- [Assigned task] Print each line from the start of the records below up through the line where "this SEM shot?" is found, exactly as given.

- [Information given]
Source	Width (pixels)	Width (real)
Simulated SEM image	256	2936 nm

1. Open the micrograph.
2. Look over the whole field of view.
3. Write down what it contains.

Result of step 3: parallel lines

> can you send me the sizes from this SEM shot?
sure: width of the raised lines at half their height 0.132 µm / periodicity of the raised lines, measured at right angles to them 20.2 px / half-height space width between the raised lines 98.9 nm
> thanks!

- [Written solution]
Source	Width (pixels)	Width (real)
Simulated SEM image	256	2936 nm

1. Open the micrograph.
2. Look over the whole field of view.
3. Write down what it contains.

Result of step 3: parallel lines

> can you send me the sizes from this SEM shot?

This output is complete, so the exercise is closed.